━━━━━━━━━━━━━━━━
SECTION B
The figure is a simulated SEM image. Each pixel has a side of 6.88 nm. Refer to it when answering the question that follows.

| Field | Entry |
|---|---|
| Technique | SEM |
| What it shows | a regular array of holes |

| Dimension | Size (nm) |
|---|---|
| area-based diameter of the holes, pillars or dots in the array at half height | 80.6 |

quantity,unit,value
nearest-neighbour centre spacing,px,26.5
━━━━━━━━━━━━━━━━

Give each line of the records above again, unchanged.

SECTION B
The figure is a simulated SEM image. Each pixel has a side of 6.88 nm. Refer to it when answering the question that follows.

| Field | Entry |
|---|---|
| Technique | SEM |
| What it shows | a regular array of holes |

| Dimension | Size (nm) |
|---|---|
| area-based diameter of the holes, pillars or dots in the array at half height | 80.6 |

quantity,unit,value
nearest-neighbour centre spacing,px,26.5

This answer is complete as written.